*** Block opens ***
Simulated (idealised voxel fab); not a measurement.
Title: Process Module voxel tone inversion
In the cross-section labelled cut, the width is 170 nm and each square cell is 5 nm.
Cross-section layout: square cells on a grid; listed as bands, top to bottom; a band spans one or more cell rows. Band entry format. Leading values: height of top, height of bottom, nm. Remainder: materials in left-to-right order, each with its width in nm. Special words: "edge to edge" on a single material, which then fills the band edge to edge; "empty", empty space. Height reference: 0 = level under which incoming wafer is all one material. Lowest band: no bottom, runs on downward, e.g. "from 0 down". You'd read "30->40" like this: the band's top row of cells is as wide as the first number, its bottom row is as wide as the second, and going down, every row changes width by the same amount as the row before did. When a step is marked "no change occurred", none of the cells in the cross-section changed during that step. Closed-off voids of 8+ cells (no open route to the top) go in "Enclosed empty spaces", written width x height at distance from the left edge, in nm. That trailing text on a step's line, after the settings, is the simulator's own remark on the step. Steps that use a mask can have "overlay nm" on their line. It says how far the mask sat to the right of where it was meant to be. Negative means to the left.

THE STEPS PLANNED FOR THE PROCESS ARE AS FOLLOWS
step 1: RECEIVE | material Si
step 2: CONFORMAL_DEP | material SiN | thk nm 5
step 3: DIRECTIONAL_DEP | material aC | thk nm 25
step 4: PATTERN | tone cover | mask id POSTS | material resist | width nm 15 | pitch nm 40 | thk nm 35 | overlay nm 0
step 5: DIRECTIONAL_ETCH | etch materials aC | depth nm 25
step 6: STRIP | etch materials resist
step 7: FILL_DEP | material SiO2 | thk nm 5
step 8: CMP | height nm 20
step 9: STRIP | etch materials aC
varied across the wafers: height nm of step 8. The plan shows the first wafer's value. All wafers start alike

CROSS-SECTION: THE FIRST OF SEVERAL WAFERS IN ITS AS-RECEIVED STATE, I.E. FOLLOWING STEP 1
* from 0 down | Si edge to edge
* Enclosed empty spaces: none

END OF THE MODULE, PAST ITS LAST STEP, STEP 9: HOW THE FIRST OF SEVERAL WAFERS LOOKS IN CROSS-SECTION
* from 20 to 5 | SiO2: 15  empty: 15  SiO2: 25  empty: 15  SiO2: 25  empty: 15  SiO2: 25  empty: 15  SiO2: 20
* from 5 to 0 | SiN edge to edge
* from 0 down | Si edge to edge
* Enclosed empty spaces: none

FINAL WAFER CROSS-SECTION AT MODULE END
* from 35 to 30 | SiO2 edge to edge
*** Block closes ***

If a line falls between the first line of the entries and the line containing "In the cross-section labelled", or is one of those two, restate it word for word; leave all other lines out.

Simulated (idealised voxel fab); not a measurement.
Title: Process Module voxel tone inversion
In the cross-section labelled cut, the width is 170 nm and each square cell is 5 nm.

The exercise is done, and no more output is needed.